WORK TASK —
What is wanted is an exact copy of the lines from the top of the listing through the line containing "alike: words and".

SUPPLIED MATERIAL —
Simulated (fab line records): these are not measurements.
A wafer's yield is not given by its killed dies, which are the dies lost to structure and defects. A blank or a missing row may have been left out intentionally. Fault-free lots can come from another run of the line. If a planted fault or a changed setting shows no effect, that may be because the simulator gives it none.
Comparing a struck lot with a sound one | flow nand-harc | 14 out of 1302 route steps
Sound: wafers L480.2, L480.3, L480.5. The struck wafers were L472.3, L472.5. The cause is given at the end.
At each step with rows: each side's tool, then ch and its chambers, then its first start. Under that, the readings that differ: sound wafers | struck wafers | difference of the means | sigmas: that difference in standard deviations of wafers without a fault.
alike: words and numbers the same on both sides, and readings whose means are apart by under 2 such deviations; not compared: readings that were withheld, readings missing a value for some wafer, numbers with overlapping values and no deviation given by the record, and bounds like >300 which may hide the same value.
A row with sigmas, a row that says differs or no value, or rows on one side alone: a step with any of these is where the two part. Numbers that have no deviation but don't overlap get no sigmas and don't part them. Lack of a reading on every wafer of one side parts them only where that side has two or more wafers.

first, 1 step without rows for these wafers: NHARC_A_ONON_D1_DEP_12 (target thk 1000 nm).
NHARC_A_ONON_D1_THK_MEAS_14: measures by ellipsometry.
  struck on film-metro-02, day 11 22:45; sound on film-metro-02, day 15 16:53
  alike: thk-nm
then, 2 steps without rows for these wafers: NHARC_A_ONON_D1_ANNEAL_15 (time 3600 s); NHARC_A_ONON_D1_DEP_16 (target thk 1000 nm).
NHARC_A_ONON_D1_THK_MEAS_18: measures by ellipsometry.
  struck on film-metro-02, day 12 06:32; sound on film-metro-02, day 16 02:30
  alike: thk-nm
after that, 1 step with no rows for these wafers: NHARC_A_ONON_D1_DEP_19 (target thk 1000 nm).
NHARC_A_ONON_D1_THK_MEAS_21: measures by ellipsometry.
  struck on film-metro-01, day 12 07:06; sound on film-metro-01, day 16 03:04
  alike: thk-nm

WRITTEN RESPONSE —
Simulated (fab line records): these are not measurements.
A wafer's yield is not given by its killed dies, which are the dies lost to structure and defects. A blank or a missing row may have been left out intentionally. Fault-free lots can come from another run of the line. If a planted fault or a changed setting shows no effect, that may be because the simulator gives it none.
Comparing a struck lot with a sound one | flow nand-harc | 14 out of 1302 route steps
Sound: wafers L480.2, L480.3, L480.5. The struck wafers were L472.3, L472.5. The cause is given at the end.
At each step with rows: each side's tool, then ch and its chambers, then its first start. Under that, the readings that differ: sound wafers | struck wafers | difference of the means | sigmas: that difference in standard deviations of wafers without a fault.
alike: words and numbers the same on both sides, and readings whose means are apart by under 2 such deviations; not compared: readings that were withheld, readings missing a value for some wafer, numbers with overlapping values and no deviation given by the record, and bounds like >300 which may hide the same value.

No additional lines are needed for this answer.